◆ Dataset entries ◆
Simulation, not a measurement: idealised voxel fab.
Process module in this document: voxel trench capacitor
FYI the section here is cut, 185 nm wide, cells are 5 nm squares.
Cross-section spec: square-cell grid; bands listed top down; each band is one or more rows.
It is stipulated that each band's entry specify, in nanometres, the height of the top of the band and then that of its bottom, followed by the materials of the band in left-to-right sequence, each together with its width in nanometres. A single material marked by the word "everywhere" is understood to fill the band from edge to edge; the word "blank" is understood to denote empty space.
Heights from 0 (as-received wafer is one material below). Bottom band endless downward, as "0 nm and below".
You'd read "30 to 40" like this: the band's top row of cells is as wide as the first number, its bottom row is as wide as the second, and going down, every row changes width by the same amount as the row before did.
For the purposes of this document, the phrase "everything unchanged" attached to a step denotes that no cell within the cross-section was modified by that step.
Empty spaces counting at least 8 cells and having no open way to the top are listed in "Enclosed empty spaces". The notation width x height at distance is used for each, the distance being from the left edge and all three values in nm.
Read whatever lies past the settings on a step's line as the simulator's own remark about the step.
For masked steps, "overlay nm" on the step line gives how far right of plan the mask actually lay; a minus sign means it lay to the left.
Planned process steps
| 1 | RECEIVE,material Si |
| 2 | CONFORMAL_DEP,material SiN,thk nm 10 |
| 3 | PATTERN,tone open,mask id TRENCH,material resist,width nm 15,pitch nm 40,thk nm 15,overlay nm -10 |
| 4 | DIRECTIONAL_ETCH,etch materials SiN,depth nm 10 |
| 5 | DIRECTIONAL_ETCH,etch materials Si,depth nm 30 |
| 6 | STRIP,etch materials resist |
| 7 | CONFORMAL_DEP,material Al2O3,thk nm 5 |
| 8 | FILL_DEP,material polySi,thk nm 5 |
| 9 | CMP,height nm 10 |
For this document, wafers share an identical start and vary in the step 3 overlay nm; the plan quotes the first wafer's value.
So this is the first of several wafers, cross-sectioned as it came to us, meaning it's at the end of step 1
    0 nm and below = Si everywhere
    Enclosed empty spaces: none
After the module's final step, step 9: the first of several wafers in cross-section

◆ Activity ◆
Copy the records above exactly, beginning at the line that contains "So this is the" and stopping after the line that contains "Enclosed empty spaces: none".

◆ Solution ◆
So this is the first of several wafers, cross-sectioned as it came to us, meaning it's at the end of step 1
    0 nm and below = Si everywhere
    Enclosed empty spaces: none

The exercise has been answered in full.